• [Assigned task]
Below are the entries; give again exactly the lines from the one mentioning "6: op STRIP | etch materials resist" through the one mentioning "QUICK KEY FOR", inclusive.

━━ The data

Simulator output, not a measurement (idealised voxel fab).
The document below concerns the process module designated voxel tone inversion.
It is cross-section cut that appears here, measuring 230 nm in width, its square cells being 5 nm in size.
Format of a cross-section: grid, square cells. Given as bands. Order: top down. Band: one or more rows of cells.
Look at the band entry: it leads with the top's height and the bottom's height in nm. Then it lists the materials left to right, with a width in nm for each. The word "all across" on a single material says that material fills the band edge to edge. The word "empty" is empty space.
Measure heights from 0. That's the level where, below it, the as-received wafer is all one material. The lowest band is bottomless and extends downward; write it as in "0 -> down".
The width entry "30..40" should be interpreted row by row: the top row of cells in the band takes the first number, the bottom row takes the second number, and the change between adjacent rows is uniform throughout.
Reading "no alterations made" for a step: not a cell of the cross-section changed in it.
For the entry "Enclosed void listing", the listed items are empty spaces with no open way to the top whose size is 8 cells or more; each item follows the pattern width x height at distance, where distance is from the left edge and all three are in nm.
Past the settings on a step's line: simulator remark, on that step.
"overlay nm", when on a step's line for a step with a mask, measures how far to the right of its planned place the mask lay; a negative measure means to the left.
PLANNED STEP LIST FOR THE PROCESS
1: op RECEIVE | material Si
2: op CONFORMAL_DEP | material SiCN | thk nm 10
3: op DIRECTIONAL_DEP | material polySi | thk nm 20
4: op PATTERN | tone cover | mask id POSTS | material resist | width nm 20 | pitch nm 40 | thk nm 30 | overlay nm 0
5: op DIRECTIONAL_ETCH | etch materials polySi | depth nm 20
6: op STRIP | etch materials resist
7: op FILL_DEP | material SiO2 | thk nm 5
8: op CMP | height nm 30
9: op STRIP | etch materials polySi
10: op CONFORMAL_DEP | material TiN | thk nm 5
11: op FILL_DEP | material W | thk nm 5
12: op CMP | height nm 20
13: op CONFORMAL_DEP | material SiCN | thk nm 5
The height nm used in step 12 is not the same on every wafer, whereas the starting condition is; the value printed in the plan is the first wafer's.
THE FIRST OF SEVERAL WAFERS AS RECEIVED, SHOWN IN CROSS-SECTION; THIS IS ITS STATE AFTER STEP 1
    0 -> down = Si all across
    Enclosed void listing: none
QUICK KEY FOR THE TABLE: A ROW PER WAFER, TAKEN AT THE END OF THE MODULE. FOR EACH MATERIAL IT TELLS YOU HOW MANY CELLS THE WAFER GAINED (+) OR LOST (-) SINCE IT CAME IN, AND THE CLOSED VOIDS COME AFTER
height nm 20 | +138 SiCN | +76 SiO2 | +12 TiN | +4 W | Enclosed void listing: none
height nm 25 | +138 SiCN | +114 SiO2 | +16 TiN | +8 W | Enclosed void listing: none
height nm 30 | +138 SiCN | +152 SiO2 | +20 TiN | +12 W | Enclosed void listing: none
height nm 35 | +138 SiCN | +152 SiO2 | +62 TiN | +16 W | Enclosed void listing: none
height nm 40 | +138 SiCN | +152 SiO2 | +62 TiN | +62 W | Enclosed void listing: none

━━━━

• [Solution]
6: op STRIP | etch materials resist
7: op FILL_DEP | material SiO2 | thk nm 5
8: op CMP | height nm 30
9: op STRIP | etch materials polySi
10: op CONFORMAL_DEP | material TiN | thk nm 5
11: op FILL_DEP | material W | thk nm 5
12: op CMP | height nm 20
13: op CONFORMAL_DEP | material SiCN | thk nm 5
The height nm used in step 12 is not the same on every wafer, whereas the starting condition is; the value printed in the plan is the first wafer's.
THE FIRST OF SEVERAL WAFERS AS RECEIVED, SHOWN IN CROSS-SECTION; THIS IS ITS STATE AFTER STEP 1
    0 -> down = Si all across
    Enclosed void listing: none
QUICK KEY FOR THE TABLE: A ROW PER WAFER, TAKEN AT THE END OF THE MODULE. FOR EACH MATERIAL IT TELLS YOU HOW MANY CELLS THE WAFER GAINED (+) OR LOST (-) SINCE IT CAME IN, AND THE CLOSED VOIDS COME AFTER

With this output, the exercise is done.